═══ Extracted material ═══
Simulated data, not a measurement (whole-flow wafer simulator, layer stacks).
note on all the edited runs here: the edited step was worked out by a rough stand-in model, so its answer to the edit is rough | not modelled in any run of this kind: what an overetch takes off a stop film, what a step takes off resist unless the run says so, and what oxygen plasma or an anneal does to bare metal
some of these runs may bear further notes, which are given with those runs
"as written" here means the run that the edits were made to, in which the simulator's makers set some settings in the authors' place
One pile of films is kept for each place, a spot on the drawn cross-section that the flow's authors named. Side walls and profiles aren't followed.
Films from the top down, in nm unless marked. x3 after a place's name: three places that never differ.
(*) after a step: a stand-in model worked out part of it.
═══

Exercise: Please repeat all the records above exactly as they appear.

Reply:
Simulated data, not a measurement (whole-flow wafer simulator, layer stacks).
note on all the edited runs here: the edited step was worked out by a rough stand-in model, so its answer to the edit is rough | not modelled in any run of this kind: what an overetch takes off a stop film, what a step takes off resist unless the run says so, and what oxygen plasma or an anneal does to bare metal
some of these runs may bear further notes, which are given with those runs
"as written" here means the run that the edits were made to, in which the simulator's makers set some settings in the authors' place
One pile of films is kept for each place, a spot on the drawn cross-section that the flow's authors named. Side walls and profiles aren't followed.
Films from the top down, in nm unless marked. x3 after a place's name: three places that never differ.
(*) after a step: a stand-in model worked out part of it.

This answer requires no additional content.